_Available data_:
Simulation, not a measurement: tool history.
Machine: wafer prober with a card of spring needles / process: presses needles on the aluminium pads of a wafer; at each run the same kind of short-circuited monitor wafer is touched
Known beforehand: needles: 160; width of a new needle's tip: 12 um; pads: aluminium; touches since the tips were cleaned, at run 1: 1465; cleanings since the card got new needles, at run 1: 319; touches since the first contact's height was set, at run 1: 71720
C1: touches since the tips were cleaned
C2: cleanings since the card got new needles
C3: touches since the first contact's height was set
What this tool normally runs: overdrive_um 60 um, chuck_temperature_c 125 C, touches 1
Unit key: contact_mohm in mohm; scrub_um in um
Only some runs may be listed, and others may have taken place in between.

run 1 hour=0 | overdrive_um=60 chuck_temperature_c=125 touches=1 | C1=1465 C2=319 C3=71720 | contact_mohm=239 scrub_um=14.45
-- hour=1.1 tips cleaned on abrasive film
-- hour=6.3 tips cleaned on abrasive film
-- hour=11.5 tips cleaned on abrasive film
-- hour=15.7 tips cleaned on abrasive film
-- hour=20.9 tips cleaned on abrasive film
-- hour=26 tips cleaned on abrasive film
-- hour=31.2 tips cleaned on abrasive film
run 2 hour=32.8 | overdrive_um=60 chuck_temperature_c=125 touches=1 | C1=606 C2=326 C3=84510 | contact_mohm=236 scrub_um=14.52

_Work task_: The listing above must be transcribed exactly, line by line.

_Response_:
Simulation, not a measurement: tool history.
Machine: wafer prober with a card of spring needles / process: presses needles on the aluminium pads of a wafer; at each run the same kind of short-circuited monitor wafer is touched
Known beforehand: needles: 160; width of a new needle's tip: 12 um; pads: aluminium; touches since the tips were cleaned, at run 1: 1465; cleanings since the card got new needles, at run 1: 319; touches since the first contact's height was set, at run 1: 71720
C1: touches since the tips were cleaned
C2: cleanings since the card got new needles
C3: touches since the first contact's height was set
What this tool normally runs: overdrive_um 60 um, chuck_temperature_c 125 C, touches 1
Unit key: contact_mohm in mohm; scrub_um in um
Only some runs may be listed, and others may have taken place in between.

run 1 hour=0 | overdrive_um=60 chuck_temperature_c=125 touches=1 | C1=1465 C2=319 C3=71720 | contact_mohm=239 scrub_um=14.45
-- hour=1.1 tips cleaned on abrasive film
-- hour=6.3 tips cleaned on abrasive film
-- hour=11.5 tips cleaned on abrasive film
-- hour=15.7 tips cleaned on abrasive film
-- hour=20.9 tips cleaned on abrasive film
-- hour=26 tips cleaned on abrasive film
-- hour=31.2 tips cleaned on abrasive film
run 2 hour=32.8 | overdrive_um=60 chuck_temperature_c=125 touches=1 | C1=606 C2=326 C3=84510 | contact_mohm=236 scrub_um=14.52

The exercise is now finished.